**Brief:** Repeat exactly, and only, the lines below starting at the line that contains "run 10 hour=37.1" and ending at the line that contains "run 13 hour=47.0", inclusive of both.

**Stored data:**
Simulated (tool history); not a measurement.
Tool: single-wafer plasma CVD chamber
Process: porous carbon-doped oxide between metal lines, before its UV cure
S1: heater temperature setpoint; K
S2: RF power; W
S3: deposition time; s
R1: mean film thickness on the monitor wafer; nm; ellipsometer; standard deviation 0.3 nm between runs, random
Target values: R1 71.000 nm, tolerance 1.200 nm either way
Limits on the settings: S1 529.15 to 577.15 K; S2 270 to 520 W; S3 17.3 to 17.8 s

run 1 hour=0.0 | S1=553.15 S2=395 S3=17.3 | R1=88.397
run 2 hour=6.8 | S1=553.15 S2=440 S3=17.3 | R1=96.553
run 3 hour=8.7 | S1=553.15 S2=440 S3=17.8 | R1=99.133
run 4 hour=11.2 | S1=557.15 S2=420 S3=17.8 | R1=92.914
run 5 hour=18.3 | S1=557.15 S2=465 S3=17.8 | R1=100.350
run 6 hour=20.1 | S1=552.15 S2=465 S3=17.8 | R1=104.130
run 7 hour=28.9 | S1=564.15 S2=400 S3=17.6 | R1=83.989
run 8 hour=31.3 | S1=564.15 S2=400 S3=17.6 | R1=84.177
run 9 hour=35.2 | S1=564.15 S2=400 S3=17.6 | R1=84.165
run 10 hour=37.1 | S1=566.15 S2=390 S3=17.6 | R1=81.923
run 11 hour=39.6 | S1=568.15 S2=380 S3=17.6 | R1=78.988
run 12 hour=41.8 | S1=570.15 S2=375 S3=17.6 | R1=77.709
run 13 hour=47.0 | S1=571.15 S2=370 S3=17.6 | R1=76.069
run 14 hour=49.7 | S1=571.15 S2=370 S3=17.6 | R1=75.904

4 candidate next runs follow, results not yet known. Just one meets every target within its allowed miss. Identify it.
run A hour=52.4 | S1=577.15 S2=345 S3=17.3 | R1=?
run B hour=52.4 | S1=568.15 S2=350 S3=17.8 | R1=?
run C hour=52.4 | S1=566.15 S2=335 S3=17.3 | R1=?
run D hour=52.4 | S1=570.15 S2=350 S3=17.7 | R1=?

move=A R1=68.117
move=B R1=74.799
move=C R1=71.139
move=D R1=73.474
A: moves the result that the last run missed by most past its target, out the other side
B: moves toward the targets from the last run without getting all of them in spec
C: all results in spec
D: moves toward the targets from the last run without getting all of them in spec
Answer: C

**Exercise response:**
run 10 hour=37.1 | S1=566.15 S2=390 S3=17.6 | R1=81.923
run 11 hour=39.6 | S1=568.15 S2=380 S3=17.6 | R1=78.988
run 12 hour=41.8 | S1=570.15 S2=375 S3=17.6 | R1=77.709
run 13 hour=47.0 | S1=571.15 S2=370 S3=17.6 | R1=76.069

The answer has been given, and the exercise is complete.